INPUT DATA START

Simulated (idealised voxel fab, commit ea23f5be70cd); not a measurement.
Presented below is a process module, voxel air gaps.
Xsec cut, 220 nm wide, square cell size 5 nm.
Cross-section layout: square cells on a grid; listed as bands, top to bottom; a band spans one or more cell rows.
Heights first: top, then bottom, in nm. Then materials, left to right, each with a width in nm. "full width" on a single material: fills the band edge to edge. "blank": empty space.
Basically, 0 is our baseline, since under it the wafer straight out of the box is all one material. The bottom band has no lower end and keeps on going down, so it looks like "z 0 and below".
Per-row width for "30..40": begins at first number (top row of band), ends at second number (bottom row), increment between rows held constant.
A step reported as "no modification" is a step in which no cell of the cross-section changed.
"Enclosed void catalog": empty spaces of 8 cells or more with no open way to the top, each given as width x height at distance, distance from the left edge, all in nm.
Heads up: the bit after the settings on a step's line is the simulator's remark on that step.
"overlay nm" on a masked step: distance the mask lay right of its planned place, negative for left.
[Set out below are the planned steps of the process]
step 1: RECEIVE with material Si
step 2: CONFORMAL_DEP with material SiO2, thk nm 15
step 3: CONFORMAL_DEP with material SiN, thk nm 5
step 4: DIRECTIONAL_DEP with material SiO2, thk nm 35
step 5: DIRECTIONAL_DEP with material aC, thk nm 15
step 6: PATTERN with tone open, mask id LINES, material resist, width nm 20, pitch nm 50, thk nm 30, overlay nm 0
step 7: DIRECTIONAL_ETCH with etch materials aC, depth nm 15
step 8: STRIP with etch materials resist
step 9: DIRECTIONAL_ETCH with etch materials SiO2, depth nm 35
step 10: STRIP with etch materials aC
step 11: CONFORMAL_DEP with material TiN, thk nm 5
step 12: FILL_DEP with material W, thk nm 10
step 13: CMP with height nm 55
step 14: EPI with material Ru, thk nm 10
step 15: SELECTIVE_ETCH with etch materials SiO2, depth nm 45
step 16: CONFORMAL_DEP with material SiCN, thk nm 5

INPUT DATA END

Among the records above, repeat exactly the line with "Presented below is", the line with "Cross-section layout: square", and every line in between, and only those.

Presented below is a process module, voxel air gaps.
Xsec cut, 220 nm wide, square cell size 5 nm.
Cross-section layout: square cells on a grid; listed as bands, top to bottom; a band spans one or more cell rows.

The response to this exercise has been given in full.